| THE DATA |
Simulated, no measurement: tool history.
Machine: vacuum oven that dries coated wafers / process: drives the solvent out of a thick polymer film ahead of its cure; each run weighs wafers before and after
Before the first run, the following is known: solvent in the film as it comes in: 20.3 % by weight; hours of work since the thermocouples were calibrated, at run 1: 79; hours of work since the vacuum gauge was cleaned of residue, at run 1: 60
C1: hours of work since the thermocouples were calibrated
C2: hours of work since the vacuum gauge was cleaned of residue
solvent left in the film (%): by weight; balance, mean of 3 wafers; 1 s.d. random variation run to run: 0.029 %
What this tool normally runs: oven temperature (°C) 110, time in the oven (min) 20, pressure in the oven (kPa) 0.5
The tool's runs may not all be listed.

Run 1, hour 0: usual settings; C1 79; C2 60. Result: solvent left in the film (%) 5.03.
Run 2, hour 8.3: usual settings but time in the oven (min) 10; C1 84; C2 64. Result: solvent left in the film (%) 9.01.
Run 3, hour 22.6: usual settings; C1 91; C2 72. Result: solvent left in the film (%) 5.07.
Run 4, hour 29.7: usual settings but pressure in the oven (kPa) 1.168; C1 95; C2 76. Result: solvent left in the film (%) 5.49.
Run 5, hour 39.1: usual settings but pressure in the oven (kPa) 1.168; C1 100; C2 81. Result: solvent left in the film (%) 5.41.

| ASSIGNED TASK |
Please transcribe the entire listing exactly as given.

| RESPONSE BOX |
Simulated, no measurement: tool history.
Machine: vacuum oven that dries coated wafers / process: drives the solvent out of a thick polymer film ahead of its cure; each run weighs wafers before and after
Before the first run, the following is known: solvent in the film as it comes in: 20.3 % by weight; hours of work since the thermocouples were calibrated, at run 1: 79; hours of work since the vacuum gauge was cleaned of residue, at run 1: 60
C1: hours of work since the thermocouples were calibrated
C2: hours of work since the vacuum gauge was cleaned of residue
solvent left in the film (%): by weight; balance, mean of 3 wafers; 1 s.d. random variation run to run: 0.029 %
What this tool normally runs: oven temperature (°C) 110, time in the oven (min) 20, pressure in the oven (kPa) 0.5
The tool's runs may not all be listed.

Run 1, hour 0: usual settings; C1 79; C2 60. Result: solvent left in the film (%) 5.03.
Run 2, hour 8.3: usual settings but time in the oven (min) 10; C1 84; C2 64. Result: solvent left in the film (%) 9.01.
Run 3, hour 22.6: usual settings; C1 91; C2 72. Result: solvent left in the film (%) 5.07.
Run 4, hour 29.7: usual settings but pressure in the oven (kPa) 1.168; C1 95; C2 76. Result: solvent left in the film (%) 5.49.
Run 5, hour 39.1: usual settings but pressure in the oven (kPa) 1.168; C1 100; C2 81. Result: solvent left in the film (%) 5.41.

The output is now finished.